Go through the entries below from the first line and output each one exactly, up to and including the line with "time_s: etch time; s".

§ **Source information**

◇ ◇ ◇

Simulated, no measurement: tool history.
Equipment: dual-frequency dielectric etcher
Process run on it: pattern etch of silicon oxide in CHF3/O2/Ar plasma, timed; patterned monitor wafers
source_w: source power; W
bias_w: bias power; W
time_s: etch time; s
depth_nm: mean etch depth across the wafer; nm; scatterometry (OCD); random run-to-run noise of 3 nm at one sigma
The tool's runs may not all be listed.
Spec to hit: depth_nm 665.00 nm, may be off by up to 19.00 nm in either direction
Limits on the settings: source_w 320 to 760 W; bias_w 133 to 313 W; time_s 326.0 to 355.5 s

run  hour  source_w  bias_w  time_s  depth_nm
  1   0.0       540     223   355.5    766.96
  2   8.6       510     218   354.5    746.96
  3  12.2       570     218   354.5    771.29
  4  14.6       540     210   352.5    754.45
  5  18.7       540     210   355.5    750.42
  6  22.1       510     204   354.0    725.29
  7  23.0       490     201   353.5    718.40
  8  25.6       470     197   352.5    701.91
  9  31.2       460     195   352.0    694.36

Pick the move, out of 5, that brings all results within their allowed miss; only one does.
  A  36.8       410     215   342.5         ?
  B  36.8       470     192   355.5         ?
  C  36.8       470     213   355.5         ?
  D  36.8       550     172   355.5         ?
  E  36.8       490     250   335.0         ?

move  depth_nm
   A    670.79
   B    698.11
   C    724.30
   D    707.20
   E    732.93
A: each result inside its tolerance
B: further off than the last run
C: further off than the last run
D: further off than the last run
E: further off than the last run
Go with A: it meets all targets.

◇ ◇ ◇

§ **Answer box**
Simulated, no measurement: tool history.
Equipment: dual-frequency dielectric etcher
Process run on it: pattern etch of silicon oxide in CHF3/O2/Ar plasma, timed; patterned monitor wafers
source_w: source power; W
bias_w: bias power; W
time_s: etch time; s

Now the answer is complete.